■ Requirement ■
Please write the following entries out once more, exactly.

■ Study material ■
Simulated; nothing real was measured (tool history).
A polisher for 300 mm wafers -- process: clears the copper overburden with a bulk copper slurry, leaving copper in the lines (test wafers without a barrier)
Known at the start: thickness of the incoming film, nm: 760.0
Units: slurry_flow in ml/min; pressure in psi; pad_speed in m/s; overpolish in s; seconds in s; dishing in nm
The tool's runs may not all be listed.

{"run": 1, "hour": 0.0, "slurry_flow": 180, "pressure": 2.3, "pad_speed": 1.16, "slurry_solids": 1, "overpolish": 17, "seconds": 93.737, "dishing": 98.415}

■ Written reply ■
Simulated; nothing real was measured (tool history).
A polisher for 300 mm wafers -- process: clears the copper overburden with a bulk copper slurry, leaving copper in the lines (test wafers without a barrier)
Known at the start: thickness of the incoming film, nm: 760.0
Units: slurry_flow in ml/min; pressure in psi; pad_speed in m/s; overpolish in s; seconds in s; dishing in nm
The tool's runs may not all be listed.

{"run": 1, "hour": 0.0, "slurry_flow": 180, "pressure": 2.3, "pad_speed": 1.16, "slurry_solids": 1, "overpolish": 17, "seconds": 93.737, "dishing": 98.415}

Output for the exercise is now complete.